__Work order__: Set down exactly the lines in the records below that run from the line with "5 | COAT | KrF resist, thickness 700 nm" to the line with "12 | STRIP |", inclusive, and nothing more.

═════ Input data
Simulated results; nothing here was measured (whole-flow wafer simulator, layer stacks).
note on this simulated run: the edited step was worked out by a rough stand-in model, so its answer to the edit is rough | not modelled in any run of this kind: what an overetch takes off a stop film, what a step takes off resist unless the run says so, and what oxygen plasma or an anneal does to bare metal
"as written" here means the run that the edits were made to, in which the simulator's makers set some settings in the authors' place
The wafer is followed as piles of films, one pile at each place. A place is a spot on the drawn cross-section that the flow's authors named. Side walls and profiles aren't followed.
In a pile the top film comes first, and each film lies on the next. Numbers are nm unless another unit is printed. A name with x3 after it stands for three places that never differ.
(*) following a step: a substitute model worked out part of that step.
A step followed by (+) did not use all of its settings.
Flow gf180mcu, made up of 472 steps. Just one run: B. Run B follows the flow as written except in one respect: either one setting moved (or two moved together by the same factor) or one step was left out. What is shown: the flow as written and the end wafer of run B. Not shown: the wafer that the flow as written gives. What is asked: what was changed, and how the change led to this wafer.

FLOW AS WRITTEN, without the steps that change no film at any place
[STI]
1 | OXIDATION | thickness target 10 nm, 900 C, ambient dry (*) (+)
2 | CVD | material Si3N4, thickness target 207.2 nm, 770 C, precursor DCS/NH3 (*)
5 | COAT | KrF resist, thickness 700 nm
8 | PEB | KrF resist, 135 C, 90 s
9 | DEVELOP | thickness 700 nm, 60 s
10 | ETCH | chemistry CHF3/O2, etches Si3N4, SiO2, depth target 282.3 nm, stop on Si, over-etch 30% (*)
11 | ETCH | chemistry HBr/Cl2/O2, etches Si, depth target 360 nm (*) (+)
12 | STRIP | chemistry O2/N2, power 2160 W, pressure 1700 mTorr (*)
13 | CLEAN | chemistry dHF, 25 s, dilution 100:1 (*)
══════════

__Answer space__:
5 | COAT | KrF resist, thickness 700 nm
8 | PEB | KrF resist, 135 C, 90 s
9 | DEVELOP | thickness 700 nm, 60 s
10 | ETCH | chemistry CHF3/O2, etches Si3N4, SiO2, depth target 282.3 nm, stop on Si, over-etch 30% (*)
11 | ETCH | chemistry HBr/Cl2/O2, etches Si, depth target 360 nm (*) (+)
12 | STRIP | chemistry O2/N2, power 2160 W, pressure 1700 mTorr (*)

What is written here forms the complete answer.